TASK ITEM ::
Beginning with the first line, please return the entries exactly through the line that contains "A cross-section is", and leave out all later lines.

GIVEN INFORMATION ::
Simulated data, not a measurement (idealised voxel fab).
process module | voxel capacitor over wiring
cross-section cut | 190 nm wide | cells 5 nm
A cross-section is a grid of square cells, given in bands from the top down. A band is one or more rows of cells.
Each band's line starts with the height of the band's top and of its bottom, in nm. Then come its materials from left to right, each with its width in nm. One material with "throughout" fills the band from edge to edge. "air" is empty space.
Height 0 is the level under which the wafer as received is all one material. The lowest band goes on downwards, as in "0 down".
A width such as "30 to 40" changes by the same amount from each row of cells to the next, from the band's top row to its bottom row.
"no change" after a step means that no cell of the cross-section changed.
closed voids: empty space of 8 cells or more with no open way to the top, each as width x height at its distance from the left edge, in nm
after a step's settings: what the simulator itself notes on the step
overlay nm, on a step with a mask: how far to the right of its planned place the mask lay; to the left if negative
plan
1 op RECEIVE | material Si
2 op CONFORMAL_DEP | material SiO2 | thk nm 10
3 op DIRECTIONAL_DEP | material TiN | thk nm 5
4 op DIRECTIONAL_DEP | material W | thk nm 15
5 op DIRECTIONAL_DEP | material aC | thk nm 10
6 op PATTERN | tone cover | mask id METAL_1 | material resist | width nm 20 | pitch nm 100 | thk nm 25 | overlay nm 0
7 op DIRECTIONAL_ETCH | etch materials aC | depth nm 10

WRITTEN ANSWER ::
Simulated data, not a measurement (idealised voxel fab).
process module | voxel capacitor over wiring
cross-section cut | 190 nm wide | cells 5 nm
A cross-section is a grid of square cells, given in bands from the top down. A band is one or more rows of cells.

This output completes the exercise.